» **Data to examine**:
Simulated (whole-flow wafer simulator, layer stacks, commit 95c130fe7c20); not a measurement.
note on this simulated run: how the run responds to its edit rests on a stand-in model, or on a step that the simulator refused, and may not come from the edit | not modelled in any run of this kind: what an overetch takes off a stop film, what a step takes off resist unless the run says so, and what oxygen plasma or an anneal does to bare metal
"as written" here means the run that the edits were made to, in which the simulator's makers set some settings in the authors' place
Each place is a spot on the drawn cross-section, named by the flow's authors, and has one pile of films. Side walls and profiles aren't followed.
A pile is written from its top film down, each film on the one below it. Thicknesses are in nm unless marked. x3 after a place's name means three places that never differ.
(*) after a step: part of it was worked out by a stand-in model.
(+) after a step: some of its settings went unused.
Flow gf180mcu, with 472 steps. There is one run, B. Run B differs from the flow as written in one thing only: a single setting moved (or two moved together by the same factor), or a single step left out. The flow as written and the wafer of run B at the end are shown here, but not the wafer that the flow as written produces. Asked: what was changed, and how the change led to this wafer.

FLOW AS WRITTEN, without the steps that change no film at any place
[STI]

» **Work request**: Repeat every record, exactly as written.

» **Reply**:
Simulated (whole-flow wafer simulator, layer stacks, commit 95c130fe7c20); not a measurement.
note on this simulated run: how the run responds to its edit rests on a stand-in model, or on a step that the simulator refused, and may not come from the edit | not modelled in any run of this kind: what an overetch takes off a stop film, what a step takes off resist unless the run says so, and what oxygen plasma or an anneal does to bare metal
"as written" here means the run that the edits were made to, in which the simulator's makers set some settings in the authors' place
Each place is a spot on the drawn cross-section, named by the flow's authors, and has one pile of films. Side walls and profiles aren't followed.
A pile is written from its top film down, each film on the one below it. Thicknesses are in nm unless marked. x3 after a place's name means three places that never differ.
(*) after a step: part of it was worked out by a stand-in model.
(+) after a step: some of its settings went unused.
Flow gf180mcu, with 472 steps. There is one run, B. Run B differs from the flow as written in one thing only: a single setting moved (or two moved together by the same factor), or a single step left out. The flow as written and the wafer of run B at the end are shown here, but not the wafer that the flow as written produces. Asked: what was changed, and how the change led to this wafer.

FLOW AS WRITTEN, without the steps that change no film at any place
[STI]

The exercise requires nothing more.